====
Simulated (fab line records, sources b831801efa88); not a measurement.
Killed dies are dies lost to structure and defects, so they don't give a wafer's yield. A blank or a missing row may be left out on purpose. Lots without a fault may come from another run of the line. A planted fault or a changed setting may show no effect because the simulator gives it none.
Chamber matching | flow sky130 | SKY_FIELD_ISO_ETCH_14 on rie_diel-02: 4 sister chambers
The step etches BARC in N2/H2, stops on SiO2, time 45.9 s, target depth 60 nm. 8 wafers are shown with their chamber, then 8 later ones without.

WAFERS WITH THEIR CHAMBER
====

# [ACTION ITEM]
Print all of the records, leaving each one exactly as it appears above.

# [ANSWER SPACE]
Simulated (fab line records, sources b831801efa88); not a measurement.
Killed dies are dies lost to structure and defects, so they don't give a wafer's yield. A blank or a missing row may be left out on purpose. Lots without a fault may come from another run of the line. A planted fault or a changed setting may show no effect because the simulator gives it none.
Chamber matching | flow sky130 | SKY_FIELD_ISO_ETCH_14 on rie_diel-02: 4 sister chambers
The step etches BARC in N2/H2, stops on SiO2, time 45.9 s, target depth 60 nm. 8 wafers are shown with their chamber, then 8 later ones without.

WAFERS WITH THEIR CHAMBER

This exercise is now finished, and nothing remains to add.